→ Required action
Of the material below, the lines to be retyped are those from the line containing "16. op MASKED_ETCH" through the line containing "28. op CONFORMAL_DEP", inclusive; reproduce them exactly.

====== Available data

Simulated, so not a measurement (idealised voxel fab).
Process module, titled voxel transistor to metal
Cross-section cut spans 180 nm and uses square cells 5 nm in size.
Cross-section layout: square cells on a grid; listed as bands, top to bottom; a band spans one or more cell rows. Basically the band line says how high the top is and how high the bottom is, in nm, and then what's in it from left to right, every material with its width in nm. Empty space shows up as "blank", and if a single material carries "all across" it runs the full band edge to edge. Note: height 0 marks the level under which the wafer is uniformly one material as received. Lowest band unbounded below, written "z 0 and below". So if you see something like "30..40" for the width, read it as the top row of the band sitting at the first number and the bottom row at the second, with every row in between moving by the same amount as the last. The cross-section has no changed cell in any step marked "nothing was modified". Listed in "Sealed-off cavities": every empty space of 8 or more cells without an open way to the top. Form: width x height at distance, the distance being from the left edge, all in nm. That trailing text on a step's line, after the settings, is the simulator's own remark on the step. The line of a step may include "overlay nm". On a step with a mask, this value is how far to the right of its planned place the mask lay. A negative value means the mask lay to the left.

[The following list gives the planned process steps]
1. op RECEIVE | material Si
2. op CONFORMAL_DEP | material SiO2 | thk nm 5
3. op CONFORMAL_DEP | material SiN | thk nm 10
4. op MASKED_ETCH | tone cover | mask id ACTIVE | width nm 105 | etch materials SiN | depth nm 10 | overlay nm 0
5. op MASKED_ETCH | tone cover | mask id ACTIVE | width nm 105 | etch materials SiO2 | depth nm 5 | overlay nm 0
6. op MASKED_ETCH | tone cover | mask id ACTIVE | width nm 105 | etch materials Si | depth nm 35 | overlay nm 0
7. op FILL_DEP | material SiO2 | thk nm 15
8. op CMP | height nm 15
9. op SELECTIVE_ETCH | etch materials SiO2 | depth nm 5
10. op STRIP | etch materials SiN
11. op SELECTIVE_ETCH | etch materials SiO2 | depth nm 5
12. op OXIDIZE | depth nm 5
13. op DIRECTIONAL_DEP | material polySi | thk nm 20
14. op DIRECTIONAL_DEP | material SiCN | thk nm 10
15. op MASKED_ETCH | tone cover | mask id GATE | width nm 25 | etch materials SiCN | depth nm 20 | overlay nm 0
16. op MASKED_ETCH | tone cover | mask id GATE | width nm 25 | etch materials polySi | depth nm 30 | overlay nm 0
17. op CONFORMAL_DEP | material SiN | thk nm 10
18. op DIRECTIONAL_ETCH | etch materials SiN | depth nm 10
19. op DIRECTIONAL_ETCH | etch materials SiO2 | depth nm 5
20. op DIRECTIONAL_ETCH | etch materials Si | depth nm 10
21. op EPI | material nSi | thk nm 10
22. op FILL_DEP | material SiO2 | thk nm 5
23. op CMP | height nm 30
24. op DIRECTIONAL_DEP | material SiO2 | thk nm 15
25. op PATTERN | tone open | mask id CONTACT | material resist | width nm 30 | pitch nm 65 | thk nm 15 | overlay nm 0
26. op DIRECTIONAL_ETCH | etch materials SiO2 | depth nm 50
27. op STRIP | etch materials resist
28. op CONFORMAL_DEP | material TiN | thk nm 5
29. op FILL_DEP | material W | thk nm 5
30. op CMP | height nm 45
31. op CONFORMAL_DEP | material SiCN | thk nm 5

============

→ Worked solution
16. op MASKED_ETCH | tone cover | mask id GATE | width nm 25 | etch materials polySi | depth nm 30 | overlay nm 0
17. op CONFORMAL_DEP | material SiN | thk nm 10
18. op DIRECTIONAL_ETCH | etch materials SiN | depth nm 10
19. op DIRECTIONAL_ETCH | etch materials SiO2 | depth nm 5
20. op DIRECTIONAL_ETCH | etch materials Si | depth nm 10
21. op EPI | material nSi | thk nm 10
22. op FILL_DEP | material SiO2 | thk nm 5
23. op CMP | height nm 30
24. op DIRECTIONAL_DEP | material SiO2 | thk nm 15
25. op PATTERN | tone open | mask id CONTACT | material resist | width nm 30 | pitch nm 65 | thk nm 15 | overlay nm 0
26. op DIRECTIONAL_ETCH | etch materials SiO2 | depth nm 50
27. op STRIP | etch materials resist
28. op CONFORMAL_DEP | material TiN | thk nm 5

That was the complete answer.